STORED DATA>
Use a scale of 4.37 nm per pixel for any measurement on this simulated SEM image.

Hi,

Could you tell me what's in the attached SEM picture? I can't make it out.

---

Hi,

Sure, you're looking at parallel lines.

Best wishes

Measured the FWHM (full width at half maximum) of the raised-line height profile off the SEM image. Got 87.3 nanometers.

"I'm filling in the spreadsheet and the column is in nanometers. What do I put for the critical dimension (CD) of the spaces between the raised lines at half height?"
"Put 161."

ACTION ITEM> Quote the entire listing above exactly.

RESPONSE>
Use a scale of 4.37 nm per pixel for any measurement on this simulated SEM image.

Hi,

Could you tell me what's in the attached SEM picture? I can't make it out.

---

Hi,

Sure, you're looking at parallel lines.

Best wishes

Measured the FWHM (full width at half maximum) of the raised-line height profile off the SEM image. Got 87.3 nanometers.

"I'm filling in the spreadsheet and the column is in nanometers. What do I put for the critical dimension (CD) of the spaces between the raised lines at half height?"
"Put 161."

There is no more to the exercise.